Work task
Return the lines below exactly, from the first one through the line that has "L326 | day 29". Leave out everything after it.

+ + + + + + +

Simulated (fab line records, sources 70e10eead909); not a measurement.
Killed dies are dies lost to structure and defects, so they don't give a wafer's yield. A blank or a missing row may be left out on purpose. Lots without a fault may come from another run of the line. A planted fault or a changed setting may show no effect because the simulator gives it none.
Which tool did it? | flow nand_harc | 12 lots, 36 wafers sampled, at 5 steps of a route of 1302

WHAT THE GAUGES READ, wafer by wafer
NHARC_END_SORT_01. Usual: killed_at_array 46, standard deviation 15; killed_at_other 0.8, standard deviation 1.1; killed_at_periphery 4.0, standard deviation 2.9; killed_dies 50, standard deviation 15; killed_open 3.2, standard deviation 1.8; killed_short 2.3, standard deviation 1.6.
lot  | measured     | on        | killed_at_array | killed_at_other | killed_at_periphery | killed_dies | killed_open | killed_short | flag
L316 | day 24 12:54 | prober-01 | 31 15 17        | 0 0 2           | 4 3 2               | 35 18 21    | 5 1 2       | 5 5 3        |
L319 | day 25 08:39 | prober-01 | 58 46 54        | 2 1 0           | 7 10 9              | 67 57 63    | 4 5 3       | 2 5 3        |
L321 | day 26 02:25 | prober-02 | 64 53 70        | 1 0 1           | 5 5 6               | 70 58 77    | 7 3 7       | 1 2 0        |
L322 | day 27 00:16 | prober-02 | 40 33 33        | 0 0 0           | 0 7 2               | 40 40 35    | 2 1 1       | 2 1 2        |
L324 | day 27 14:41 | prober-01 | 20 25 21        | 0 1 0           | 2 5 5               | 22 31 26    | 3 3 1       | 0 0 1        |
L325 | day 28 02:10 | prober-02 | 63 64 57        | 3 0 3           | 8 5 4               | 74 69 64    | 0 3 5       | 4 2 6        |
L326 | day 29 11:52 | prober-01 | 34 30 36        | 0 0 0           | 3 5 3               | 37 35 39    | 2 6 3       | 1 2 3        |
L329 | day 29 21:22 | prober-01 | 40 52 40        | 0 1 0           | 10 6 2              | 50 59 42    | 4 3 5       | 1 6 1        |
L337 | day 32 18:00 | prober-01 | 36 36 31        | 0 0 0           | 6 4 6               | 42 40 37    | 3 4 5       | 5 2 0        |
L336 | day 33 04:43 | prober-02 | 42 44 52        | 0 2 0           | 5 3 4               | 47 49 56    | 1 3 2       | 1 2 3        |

+ + + + + + +

Exercise answer
Simulated (fab line records, sources 70e10eead909); not a measurement.
Killed dies are dies lost to structure and defects, so they don't give a wafer's yield. A blank or a missing row may be left out on purpose. Lots without a fault may come from another run of the line. A planted fault or a changed setting may show no effect because the simulator gives it none.
Which tool did it? | flow nand_harc | 12 lots, 36 wafers sampled, at 5 steps of a route of 1302

WHAT THE GAUGES READ, wafer by wafer
NHARC_END_SORT_01. Usual: killed_at_array 46, standard deviation 15; killed_at_other 0.8, standard deviation 1.1; killed_at_periphery 4.0, standard deviation 2.9; killed_dies 50, standard deviation 15; killed_open 3.2, standard deviation 1.8; killed_short 2.3, standard deviation 1.6.
lot  | measured     | on        | killed_at_array | killed_at_other | killed_at_periphery | killed_dies | killed_open | killed_short | flag
L316 | day 24 12:54 | prober-01 | 31 15 17        | 0 0 2           | 4 3 2               | 35 18 21    | 5 1 2       | 5 5 3        |
L319 | day 25 08:39 | prober-01 | 58 46 54        | 2 1 0           | 7 10 9              | 67 57 63    | 4 5 3       | 2 5 3        |
L321 | day 26 02:25 | prober-02 | 64 53 70        | 1 0 1           | 5 5 6               | 70 58 77    | 7 3 7       | 1 2 0        |
L322 | day 27 00:16 | prober-02 | 40 33 33        | 0 0 0           | 0 7 2               | 40 40 35    | 2 1 1       | 2 1 2        |
L324 | day 27 14:41 | prober-01 | 20 25 21        | 0 1 0           | 2 5 5               | 22 31 26    | 3 3 1       | 0 0 1        |
L325 | day 28 02:10 | prober-02 | 63 64 57        | 3 0 3           | 8 5 4               | 74 69 64    | 0 3 5       | 4 2 6        |
L326 | day 29 11:52 | prober-01 | 34 30 36        | 0 0 0           | 3 5 3               | 37 35 39    | 2 6 3       | 1 2 3        |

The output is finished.